DATA TO EXAMINE:
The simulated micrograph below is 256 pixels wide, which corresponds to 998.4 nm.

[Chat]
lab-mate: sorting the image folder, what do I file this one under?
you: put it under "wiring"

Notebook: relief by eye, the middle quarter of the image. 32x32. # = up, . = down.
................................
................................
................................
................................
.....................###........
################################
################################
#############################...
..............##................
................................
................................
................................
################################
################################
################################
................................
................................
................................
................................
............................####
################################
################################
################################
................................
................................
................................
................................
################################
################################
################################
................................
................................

ACTION ITEM:
Give the material above again, word for word.

TASK RESPONSE:
The simulated micrograph below is 256 pixels wide, which corresponds to 998.4 nm.

[Chat]
lab-mate: sorting the image folder, what do I file this one under?
you: put it under "wiring"

Notebook: relief by eye, the middle quarter of the image. 32x32. # = up, . = down.
................................
................................
................................
................................
.....................###........
################################
################################
#############################...
..............##................
................................
................................
................................
################################
################################
################################
................................
................................
................................
................................
............................####
################################
################################
################################
................................
................................
................................
................................
################################
################################
################################
................................
................................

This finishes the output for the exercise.